An exact reprint of all the records is the expected answer.

= = = = =

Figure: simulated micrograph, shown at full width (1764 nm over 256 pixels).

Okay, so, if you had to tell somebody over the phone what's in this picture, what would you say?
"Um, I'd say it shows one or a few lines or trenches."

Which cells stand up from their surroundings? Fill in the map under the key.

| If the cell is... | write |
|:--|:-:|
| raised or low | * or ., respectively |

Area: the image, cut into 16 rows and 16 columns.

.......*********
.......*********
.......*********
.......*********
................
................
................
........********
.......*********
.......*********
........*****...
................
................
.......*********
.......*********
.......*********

= = = = =

ANSWER BOX
Figure: simulated micrograph, shown at full width (1764 nm over 256 pixels).

Okay, so, if you had to tell somebody over the phone what's in this picture, what would you say?
"Um, I'd say it shows one or a few lines or trenches."

Which cells stand up from their surroundings? Fill in the map under the key.

| If the cell is... | write |
|:--|:-:|
| raised or low | * or ., respectively |

Area: the image, cut into 16 rows and 16 columns.

.......*********
.......*********
.......*********
.......*********
................
................
................
........********
.......*********
.......*********
........*****...
................
................
.......*********
.......*********
.......*********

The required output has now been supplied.